> **ASSIGNED TASK**: Quote the records below word for word, please, from the very first line through the one that contains "Units: removed in nm", and nothing beyond it.

> **RECORDED DATA**:
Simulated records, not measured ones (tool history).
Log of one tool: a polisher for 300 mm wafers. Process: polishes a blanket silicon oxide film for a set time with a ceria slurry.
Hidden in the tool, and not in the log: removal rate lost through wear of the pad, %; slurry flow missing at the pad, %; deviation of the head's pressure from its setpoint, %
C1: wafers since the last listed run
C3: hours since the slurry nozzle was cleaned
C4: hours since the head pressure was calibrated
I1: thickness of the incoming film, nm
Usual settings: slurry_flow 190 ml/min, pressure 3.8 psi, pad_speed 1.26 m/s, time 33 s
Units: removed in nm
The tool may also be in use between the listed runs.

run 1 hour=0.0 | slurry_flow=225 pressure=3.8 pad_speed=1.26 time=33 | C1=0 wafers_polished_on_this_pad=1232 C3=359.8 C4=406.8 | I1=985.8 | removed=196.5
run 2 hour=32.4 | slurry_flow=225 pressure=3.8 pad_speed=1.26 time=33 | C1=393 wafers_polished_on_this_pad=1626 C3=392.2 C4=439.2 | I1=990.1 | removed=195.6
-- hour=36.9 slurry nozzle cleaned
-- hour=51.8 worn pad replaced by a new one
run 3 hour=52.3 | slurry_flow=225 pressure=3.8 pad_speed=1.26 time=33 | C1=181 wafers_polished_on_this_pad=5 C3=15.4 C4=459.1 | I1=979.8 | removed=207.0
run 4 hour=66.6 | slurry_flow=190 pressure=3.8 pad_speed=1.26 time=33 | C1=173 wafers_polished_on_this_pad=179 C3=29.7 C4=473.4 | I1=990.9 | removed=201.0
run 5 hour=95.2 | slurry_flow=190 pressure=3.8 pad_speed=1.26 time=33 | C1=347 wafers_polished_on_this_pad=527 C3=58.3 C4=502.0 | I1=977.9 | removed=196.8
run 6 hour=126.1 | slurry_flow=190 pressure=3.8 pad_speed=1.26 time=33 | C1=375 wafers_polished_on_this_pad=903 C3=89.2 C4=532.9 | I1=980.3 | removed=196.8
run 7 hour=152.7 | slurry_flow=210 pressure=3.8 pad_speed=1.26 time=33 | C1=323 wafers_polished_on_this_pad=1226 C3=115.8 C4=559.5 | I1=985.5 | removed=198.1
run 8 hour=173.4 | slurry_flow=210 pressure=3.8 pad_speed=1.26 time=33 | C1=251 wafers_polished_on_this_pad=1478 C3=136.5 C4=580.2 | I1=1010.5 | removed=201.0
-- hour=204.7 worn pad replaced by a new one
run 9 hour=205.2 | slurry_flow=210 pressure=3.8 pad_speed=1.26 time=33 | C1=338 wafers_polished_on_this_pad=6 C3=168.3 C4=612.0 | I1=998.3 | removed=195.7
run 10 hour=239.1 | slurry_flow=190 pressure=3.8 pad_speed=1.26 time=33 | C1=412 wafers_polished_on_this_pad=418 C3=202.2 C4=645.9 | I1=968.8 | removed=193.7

> **TASK SOLUTION**:
Simulated records, not measured ones (tool history).
Log of one tool: a polisher for 300 mm wafers. Process: polishes a blanket silicon oxide film for a set time with a ceria slurry.
Hidden in the tool, and not in the log: removal rate lost through wear of the pad, %; slurry flow missing at the pad, %; deviation of the head's pressure from its setpoint, %
C1: wafers since the last listed run
C3: hours since the slurry nozzle was cleaned
C4: hours since the head pressure was calibrated
I1: thickness of the incoming film, nm
Usual settings: slurry_flow 190 ml/min, pressure 3.8 psi, pad_speed 1.26 m/s, time 33 s
Units: removed in nm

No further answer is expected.